# RECORDS SUPPLIED:
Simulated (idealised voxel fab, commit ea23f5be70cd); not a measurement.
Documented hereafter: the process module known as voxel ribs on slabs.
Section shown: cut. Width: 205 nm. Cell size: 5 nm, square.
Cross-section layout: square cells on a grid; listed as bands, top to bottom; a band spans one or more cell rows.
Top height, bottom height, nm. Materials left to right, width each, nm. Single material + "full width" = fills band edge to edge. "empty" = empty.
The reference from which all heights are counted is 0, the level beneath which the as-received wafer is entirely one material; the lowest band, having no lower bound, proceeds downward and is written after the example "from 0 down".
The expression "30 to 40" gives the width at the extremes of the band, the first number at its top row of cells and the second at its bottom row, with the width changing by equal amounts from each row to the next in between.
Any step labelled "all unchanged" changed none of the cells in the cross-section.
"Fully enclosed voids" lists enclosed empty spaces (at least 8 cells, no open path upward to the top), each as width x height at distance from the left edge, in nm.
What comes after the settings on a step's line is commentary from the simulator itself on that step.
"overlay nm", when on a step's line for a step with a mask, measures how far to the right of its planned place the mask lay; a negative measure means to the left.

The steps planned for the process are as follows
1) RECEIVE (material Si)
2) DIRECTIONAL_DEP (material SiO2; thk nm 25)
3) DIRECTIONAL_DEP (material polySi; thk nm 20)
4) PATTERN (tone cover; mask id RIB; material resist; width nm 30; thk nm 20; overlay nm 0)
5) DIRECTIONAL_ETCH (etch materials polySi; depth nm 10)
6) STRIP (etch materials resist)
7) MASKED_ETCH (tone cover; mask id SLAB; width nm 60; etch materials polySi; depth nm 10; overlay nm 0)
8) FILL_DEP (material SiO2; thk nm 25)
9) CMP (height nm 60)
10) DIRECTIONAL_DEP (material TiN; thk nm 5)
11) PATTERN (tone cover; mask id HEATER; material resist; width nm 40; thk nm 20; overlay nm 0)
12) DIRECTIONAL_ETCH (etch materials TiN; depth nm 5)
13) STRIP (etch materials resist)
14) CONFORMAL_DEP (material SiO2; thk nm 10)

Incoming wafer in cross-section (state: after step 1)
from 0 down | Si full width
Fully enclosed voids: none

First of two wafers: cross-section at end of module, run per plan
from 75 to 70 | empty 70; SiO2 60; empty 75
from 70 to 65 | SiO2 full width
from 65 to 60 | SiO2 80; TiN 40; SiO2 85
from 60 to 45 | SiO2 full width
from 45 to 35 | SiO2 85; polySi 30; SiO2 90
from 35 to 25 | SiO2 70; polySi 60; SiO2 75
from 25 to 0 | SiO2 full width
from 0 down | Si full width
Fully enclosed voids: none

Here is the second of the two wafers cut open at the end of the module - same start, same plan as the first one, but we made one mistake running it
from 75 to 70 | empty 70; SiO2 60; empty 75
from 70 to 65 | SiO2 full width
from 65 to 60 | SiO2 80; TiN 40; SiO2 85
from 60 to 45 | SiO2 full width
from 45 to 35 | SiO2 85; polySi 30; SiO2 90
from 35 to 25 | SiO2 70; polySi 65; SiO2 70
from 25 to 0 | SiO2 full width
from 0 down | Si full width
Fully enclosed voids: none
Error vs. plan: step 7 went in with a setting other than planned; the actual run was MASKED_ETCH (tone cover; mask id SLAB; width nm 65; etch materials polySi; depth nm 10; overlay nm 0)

# WORK INSTRUCTION:
Having output the line that contains "11) PATTERN (tone", stop. Every line before it, back to the first line of the data, must be reproduced exactly.

# EXPECTED ANSWER:
Simulated (idealised voxel fab, commit ea23f5be70cd); not a measurement.
Documented hereafter: the process module known as voxel ribs on slabs.
Section shown: cut. Width: 205 nm. Cell size: 5 nm, square.
Cross-section layout: square cells on a grid; listed as bands, top to bottom; a band spans one or more cell rows.
Top height, bottom height, nm. Materials left to right, width each, nm. Single material + "full width" = fills band edge to edge. "empty" = empty.
The reference from which all heights are counted is 0, the level beneath which the as-received wafer is entirely one material; the lowest band, having no lower bound, proceeds downward and is written after the example "from 0 down".
The expression "30 to 40" gives the width at the extremes of the band, the first number at its top row of cells and the second at its bottom row, with the width changing by equal amounts from each row to the next in between.
Any step labelled "all unchanged" changed none of the cells in the cross-section.
"Fully enclosed voids" lists enclosed empty spaces (at least 8 cells, no open path upward to the top), each as width x height at distance from the left edge, in nm.
What comes after the settings on a step's line is commentary from the simulator itself on that step.
"overlay nm", when on a step's line for a step with a mask, measures how far to the right of its planned place the mask lay; a negative measure means to the left.

The steps planned for the process are as follows
1) RECEIVE (material Si)
2) DIRECTIONAL_DEP (material SiO2; thk nm 25)
3) DIRECTIONAL_DEP (material polySi; thk nm 20)
4) PATTERN (tone cover; mask id RIB; material resist; width nm 30; thk nm 20; overlay nm 0)
5) DIRECTIONAL_ETCH (etch materials polySi; depth nm 10)
6) STRIP (etch materials resist)
7) MASKED_ETCH (tone cover; mask id SLAB; width nm 60; etch materials polySi; depth nm 10; overlay nm 0)
8) FILL_DEP (material SiO2; thk nm 25)
9) CMP (height nm 60)
10) DIRECTIONAL_DEP (material TiN; thk nm 5)
11) PATTERN (tone cover; mask id HEATER; material resist; width nm 40; thk nm 20; overlay nm 0)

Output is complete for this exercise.